▸ WORK TASK
Below are some records; quote exactly the lines from the one that contains "step 14: CMP, height nm 40" through the one that contains "step 17: MASKED_ETCH, tone", inclusive, and no others.

▸ GIVEN DATA
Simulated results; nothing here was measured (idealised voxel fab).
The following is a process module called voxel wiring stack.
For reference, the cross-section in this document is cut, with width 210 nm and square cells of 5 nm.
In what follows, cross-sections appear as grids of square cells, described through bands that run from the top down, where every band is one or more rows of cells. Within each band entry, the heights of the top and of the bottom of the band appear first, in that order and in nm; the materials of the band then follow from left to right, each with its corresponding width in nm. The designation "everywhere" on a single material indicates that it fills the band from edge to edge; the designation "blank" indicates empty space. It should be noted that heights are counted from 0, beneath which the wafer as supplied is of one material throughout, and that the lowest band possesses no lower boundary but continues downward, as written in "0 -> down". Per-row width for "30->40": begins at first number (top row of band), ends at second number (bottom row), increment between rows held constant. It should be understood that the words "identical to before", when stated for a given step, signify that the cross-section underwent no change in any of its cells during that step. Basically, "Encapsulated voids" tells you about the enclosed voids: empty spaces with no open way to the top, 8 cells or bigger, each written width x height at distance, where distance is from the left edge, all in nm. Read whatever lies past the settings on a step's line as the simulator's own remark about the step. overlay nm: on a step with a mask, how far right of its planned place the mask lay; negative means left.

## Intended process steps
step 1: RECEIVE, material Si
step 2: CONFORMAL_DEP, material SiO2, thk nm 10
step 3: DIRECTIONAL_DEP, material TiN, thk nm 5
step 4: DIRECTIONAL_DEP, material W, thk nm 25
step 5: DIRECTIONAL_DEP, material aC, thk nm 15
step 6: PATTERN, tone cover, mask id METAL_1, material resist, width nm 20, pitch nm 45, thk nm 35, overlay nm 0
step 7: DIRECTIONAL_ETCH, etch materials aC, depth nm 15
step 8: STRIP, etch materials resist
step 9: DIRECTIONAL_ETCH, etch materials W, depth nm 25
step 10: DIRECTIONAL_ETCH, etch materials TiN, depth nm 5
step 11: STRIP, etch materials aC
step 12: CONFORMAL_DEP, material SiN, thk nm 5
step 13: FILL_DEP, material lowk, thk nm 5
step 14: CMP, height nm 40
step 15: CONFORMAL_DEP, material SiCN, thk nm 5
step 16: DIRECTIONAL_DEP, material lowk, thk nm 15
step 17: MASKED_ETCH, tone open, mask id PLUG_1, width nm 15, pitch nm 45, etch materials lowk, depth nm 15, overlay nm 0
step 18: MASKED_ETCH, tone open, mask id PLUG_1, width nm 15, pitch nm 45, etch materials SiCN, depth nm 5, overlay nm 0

▸ EXERCISE OUTPUT
step 14: CMP, height nm 40
step 15: CONFORMAL_DEP, material SiCN, thk nm 5
step 16: DIRECTIONAL_DEP, material lowk, thk nm 15
step 17: MASKED_ETCH, tone open, mask id PLUG_1, width nm 15, pitch nm 45, etch materials lowk, depth nm 15, overlay nm 0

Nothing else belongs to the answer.